## ASSIGNED TASK
Copy the lines exactly. Begin at the first line of the data and stop after the line with "I1: thickness of the incoming film, nm".

BEGIN
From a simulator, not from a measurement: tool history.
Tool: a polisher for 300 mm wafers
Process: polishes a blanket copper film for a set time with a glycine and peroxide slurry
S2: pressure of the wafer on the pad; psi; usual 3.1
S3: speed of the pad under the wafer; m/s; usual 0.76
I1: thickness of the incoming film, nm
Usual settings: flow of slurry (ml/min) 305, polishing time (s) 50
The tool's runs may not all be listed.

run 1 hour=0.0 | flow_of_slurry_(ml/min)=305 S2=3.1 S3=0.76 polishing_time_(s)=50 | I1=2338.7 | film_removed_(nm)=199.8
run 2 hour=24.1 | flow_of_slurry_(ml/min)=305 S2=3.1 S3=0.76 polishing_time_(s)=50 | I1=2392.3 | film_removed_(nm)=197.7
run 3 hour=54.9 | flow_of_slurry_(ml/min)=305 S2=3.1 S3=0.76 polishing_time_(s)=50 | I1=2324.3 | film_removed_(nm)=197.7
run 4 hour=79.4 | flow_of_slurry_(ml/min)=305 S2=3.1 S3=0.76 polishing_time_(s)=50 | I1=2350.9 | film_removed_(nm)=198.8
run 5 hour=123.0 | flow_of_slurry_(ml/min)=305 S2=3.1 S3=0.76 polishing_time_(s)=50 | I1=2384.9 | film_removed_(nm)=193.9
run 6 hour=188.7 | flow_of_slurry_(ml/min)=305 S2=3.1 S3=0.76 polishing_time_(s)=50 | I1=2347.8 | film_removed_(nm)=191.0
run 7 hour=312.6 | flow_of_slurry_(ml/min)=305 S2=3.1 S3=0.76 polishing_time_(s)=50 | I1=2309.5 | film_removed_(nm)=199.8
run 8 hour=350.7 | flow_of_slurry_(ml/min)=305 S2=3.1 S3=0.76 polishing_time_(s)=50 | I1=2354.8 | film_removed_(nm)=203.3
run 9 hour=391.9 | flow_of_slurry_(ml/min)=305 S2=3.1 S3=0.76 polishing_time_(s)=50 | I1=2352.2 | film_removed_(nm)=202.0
END

## WRITTEN ANSWER
From a simulator, not from a measurement: tool history.
Tool: a polisher for 300 mm wafers
Process: polishes a blanket copper film for a set time with a glycine and peroxide slurry
S2: pressure of the wafer on the pad; psi; usual 3.1
S3: speed of the pad under the wafer; m/s; usual 0.76
I1: thickness of the incoming film, nm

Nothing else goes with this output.